+ + +
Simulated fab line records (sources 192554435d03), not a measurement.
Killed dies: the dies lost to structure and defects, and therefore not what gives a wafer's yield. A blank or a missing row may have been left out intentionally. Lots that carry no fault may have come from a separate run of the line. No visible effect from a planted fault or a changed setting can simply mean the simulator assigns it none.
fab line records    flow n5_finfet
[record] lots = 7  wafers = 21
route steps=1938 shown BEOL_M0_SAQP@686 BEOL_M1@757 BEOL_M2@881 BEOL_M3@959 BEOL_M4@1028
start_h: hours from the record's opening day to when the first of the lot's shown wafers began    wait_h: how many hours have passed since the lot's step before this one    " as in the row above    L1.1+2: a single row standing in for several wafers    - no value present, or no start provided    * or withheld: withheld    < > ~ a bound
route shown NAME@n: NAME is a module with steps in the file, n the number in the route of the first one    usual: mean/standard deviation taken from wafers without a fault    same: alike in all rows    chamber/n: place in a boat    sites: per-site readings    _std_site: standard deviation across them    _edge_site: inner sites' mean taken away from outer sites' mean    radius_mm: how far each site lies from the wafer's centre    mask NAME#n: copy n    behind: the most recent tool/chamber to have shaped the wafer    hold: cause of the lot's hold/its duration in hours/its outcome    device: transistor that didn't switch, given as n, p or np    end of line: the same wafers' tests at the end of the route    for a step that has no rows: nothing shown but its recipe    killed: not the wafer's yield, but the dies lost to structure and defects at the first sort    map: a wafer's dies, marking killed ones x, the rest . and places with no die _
+ + +

Action item =>
Your task is to reproduce the full listing exactly.

Reply =>
Simulated fab line records (sources 192554435d03), not a measurement.
Killed dies: the dies lost to structure and defects, and therefore not what gives a wafer's yield. A blank or a missing row may have been left out intentionally. Lots that carry no fault may have come from a separate run of the line. No visible effect from a planted fault or a changed setting can simply mean the simulator assigns it none.
fab line records    flow n5_finfet
[record] lots = 7  wafers = 21
route steps=1938 shown BEOL_M0_SAQP@686 BEOL_M1@757 BEOL_M2@881 BEOL_M3@959 BEOL_M4@1028
start_h: hours from the record's opening day to when the first of the lot's shown wafers began    wait_h: how many hours have passed since the lot's step before this one    " as in the row above    L1.1+2: a single row standing in for several wafers    - no value present, or no start provided    * or withheld: withheld    < > ~ a bound
route shown NAME@n: NAME is a module with steps in the file, n the number in the route of the first one    usual: mean/standard deviation taken from wafers without a fault    same: alike in all rows    chamber/n: place in a boat    sites: per-site readings    _std_site: standard deviation across them    _edge_site: inner sites' mean taken away from outer sites' mean    radius_mm: how far each site lies from the wafer's centre    mask NAME#n: copy n    behind: the most recent tool/chamber to have shaped the wafer    hold: cause of the lot's hold/its duration in hours/its outcome    device: transistor that didn't switch, given as n, p or np    end of line: the same wafers' tests at the end of the route    for a step that has no rows: nothing shown but its recipe    killed: not the wafer's yield, but the dies lost to structure and defects at the first sort    map: a wafer's dies, marking killed ones x, the rest . and places with no die _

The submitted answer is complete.